• _Extracted entries_:
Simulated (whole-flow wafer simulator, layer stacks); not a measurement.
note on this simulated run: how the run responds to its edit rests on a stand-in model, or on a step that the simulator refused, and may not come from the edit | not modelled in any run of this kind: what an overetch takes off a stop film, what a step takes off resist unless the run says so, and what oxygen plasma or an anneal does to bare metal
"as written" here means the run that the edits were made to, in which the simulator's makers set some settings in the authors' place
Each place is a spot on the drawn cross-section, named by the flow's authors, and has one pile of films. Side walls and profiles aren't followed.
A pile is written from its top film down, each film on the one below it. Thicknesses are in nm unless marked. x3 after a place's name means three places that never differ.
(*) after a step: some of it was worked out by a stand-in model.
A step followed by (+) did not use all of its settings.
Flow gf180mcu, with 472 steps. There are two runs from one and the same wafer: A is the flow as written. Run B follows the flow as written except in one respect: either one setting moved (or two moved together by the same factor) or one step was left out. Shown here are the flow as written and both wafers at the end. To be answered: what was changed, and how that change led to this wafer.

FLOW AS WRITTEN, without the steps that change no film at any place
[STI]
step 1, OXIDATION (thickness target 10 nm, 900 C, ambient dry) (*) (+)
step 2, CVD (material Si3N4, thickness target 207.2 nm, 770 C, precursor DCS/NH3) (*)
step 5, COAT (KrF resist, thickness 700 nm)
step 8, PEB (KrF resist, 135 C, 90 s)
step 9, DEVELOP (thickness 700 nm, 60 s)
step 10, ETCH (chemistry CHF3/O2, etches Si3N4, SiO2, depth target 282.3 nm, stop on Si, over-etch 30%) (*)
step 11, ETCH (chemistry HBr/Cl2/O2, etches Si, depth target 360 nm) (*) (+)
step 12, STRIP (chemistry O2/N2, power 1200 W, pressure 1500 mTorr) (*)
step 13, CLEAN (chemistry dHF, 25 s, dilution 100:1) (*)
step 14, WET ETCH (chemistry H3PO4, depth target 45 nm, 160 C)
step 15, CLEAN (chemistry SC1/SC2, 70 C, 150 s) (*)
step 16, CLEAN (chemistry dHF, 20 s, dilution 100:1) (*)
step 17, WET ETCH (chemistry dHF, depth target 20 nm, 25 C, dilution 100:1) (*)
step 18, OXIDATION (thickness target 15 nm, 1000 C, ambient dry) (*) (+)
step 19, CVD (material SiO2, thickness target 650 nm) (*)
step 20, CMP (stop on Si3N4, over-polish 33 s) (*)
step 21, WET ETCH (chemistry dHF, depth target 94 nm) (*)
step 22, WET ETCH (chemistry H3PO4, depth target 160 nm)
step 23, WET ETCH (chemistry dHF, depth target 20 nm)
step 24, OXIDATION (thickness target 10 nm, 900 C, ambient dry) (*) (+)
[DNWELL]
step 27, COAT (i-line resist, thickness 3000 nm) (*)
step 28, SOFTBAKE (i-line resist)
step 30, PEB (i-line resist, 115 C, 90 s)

• _Work order_:
Up to and including the line with "Each place is", transcribe the entries above exactly, starting from their first line.

• _Your response_:
Simulated (whole-flow wafer simulator, layer stacks); not a measurement.
note on this simulated run: how the run responds to its edit rests on a stand-in model, or on a step that the simulator refused, and may not come from the edit | not modelled in any run of this kind: what an overetch takes off a stop film, what a step takes off resist unless the run says so, and what oxygen plasma or an anneal does to bare metal
"as written" here means the run that the edits were made to, in which the simulator's makers set some settings in the authors' place
Each place is a spot on the drawn cross-section, named by the flow's authors, and has one pile of films. Side walls and profiles aren't followed.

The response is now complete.